■ ■ ■ ■ ■ ■ ■
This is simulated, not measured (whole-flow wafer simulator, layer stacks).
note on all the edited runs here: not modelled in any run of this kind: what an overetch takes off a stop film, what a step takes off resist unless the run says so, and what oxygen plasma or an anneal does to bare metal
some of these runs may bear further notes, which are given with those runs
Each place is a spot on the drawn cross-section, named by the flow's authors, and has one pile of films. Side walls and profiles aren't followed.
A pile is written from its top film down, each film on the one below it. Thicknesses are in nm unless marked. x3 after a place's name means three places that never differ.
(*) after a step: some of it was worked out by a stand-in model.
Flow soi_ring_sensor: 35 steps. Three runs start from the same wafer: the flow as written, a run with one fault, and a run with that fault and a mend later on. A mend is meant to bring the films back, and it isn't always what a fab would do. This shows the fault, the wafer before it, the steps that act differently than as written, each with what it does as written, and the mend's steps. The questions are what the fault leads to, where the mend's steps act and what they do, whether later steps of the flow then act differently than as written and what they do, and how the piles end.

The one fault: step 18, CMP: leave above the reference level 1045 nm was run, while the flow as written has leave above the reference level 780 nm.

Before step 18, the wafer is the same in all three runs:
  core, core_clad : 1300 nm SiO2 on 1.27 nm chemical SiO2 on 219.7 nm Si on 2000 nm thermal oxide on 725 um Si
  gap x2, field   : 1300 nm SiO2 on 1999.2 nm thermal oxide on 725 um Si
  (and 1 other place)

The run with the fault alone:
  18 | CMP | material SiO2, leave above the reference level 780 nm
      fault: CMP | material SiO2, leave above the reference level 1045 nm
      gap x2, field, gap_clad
■ ■ ■ ■ ■ ■ ■

> Work order
Transcribe the full listing, matching it exactly.

> Written response
This is simulated, not measured (whole-flow wafer simulator, layer stacks).
note on all the edited runs here: not modelled in any run of this kind: what an overetch takes off a stop film, what a step takes off resist unless the run says so, and what oxygen plasma or an anneal does to bare metal
some of these runs may bear further notes, which are given with those runs
Each place is a spot on the drawn cross-section, named by the flow's authors, and has one pile of films. Side walls and profiles aren't followed.
A pile is written from its top film down, each film on the one below it. Thicknesses are in nm unless marked. x3 after a place's name means three places that never differ.
(*) after a step: some of it was worked out by a stand-in model.
Flow soi_ring_sensor: 35 steps. Three runs start from the same wafer: the flow as written, a run with one fault, and a run with that fault and a mend later on. A mend is meant to bring the films back, and it isn't always what a fab would do. This shows the fault, the wafer before it, the steps that act differently than as written, each with what it does as written, and the mend's steps. The questions are what the fault leads to, where the mend's steps act and what they do, whether later steps of the flow then act differently than as written and what they do, and how the piles end.

The one fault: step 18, CMP: leave above the reference level 1045 nm was run, while the flow as written has leave above the reference level 780 nm.

Before step 18, the wafer is the same in all three runs:
  core, core_clad : 1300 nm SiO2 on 1.27 nm chemical SiO2 on 219.7 nm Si on 2000 nm thermal oxide on 725 um Si
  gap x2, field   : 1300 nm SiO2 on 1999.2 nm thermal oxide on 725 um Si
  (and 1 other place)

The run with the fault alone:
  18 | CMP | material SiO2, leave above the reference level 780 nm
      fault: CMP | material SiO2, leave above the reference level 1045 nm
      gap x2, field, gap_clad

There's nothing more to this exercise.